### BRIEF
Each line of the material must reappear unchanged in the answer.

((

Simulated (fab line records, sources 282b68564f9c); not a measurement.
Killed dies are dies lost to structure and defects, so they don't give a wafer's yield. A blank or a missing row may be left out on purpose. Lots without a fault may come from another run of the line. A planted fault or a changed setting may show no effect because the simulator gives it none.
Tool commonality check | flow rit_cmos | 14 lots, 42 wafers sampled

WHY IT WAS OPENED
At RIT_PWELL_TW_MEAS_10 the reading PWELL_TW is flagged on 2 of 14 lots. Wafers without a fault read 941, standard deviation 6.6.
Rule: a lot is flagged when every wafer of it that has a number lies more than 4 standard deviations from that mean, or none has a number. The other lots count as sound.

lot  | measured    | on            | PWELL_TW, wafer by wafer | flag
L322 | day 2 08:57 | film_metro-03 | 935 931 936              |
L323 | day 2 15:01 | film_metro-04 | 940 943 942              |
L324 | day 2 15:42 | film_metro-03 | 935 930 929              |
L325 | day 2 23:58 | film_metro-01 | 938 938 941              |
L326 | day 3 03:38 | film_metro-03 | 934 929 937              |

))

### REPLY
Simulated (fab line records, sources 282b68564f9c); not a measurement.
Killed dies are dies lost to structure and defects, so they don't give a wafer's yield. A blank or a missing row may be left out on purpose. Lots without a fault may come from another run of the line. A planted fault or a changed setting may show no effect because the simulator gives it none.
Tool commonality check | flow rit_cmos | 14 lots, 42 wafers sampled

WHY IT WAS OPENED
At RIT_PWELL_TW_MEAS_10 the reading PWELL_TW is flagged on 2 of 14 lots. Wafers without a fault read 941, standard deviation 6.6.
Rule: a lot is flagged when every wafer of it that has a number lies more than 4 standard deviations from that mean, or none has a number. The other lots count as sound.

lot  | measured    | on            | PWELL_TW, wafer by wafer | flag
L322 | day 2 08:57 | film_metro-03 | 935 931 936              |
L323 | day 2 15:01 | film_metro-04 | 940 943 942              |
L324 | day 2 15:42 | film_metro-03 | 935 930 929              |
L325 | day 2 23:58 | film_metro-01 | 938 938 941              |
L326 | day 3 03:38 | film_metro-03 | 934 929 937              |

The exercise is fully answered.